[Start of section]

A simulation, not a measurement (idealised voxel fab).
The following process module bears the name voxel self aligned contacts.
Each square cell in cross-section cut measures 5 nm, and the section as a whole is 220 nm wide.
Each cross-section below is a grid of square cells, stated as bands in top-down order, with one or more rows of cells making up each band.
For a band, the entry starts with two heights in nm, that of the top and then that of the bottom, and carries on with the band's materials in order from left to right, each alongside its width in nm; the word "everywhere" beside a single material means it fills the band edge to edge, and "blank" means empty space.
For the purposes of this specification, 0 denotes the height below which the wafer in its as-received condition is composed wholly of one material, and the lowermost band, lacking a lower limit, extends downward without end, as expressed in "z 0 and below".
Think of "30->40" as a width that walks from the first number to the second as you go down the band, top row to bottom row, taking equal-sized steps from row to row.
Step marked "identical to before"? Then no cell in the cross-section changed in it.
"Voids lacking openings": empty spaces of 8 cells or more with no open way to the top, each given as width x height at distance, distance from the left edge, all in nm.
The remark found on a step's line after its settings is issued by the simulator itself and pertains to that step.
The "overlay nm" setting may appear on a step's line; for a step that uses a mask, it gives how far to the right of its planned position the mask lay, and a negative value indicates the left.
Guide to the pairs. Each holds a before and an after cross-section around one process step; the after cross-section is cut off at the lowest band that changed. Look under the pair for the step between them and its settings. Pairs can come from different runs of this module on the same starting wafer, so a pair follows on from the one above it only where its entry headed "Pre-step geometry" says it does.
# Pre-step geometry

[End of section]

*Work instruction:* Could the entire listing be repeated exactly as written?

*Reply:*
A simulation, not a measurement (idealised voxel fab).
The following process module bears the name voxel self aligned contacts.
Each square cell in cross-section cut measures 5 nm, and the section as a whole is 220 nm wide.
Each cross-section below is a grid of square cells, stated as bands in top-down order, with one or more rows of cells making up each band.
For a band, the entry starts with two heights in nm, that of the top and then that of the bottom, and carries on with the band's materials in order from left to right, each alongside its width in nm; the word "everywhere" beside a single material means it fills the band edge to edge, and "blank" means empty space.
For the purposes of this specification, 0 denotes the height below which the wafer in its as-received condition is composed wholly of one material, and the lowermost band, lacking a lower limit, extends downward without end, as expressed in "z 0 and below".
Think of "30->40" as a width that walks from the first number to the second as you go down the band, top row to bottom row, taking equal-sized steps from row to row.
Step marked "identical to before"? Then no cell in the cross-section changed in it.
"Voids lacking openings": empty spaces of 8 cells or more with no open way to the top, each given as width x height at distance, distance from the left edge, all in nm.
The remark found on a step's line after its settings is issued by the simulator itself and pertains to that step.
The "overlay nm" setting may appear on a step's line; for a step that uses a mask, it gives how far to the right of its planned position the mask lay, and a negative value indicates the left.
Guide to the pairs. Each holds a before and an after cross-section around one process step; the after cross-section is cut off at the lowest band that changed. Look under the pair for the step between them and its settings. Pairs can come from different runs of this module on the same starting wafer, so a pair follows on from the one above it only where its entry headed "Pre-step geometry" says it does.
# Pre-step geometry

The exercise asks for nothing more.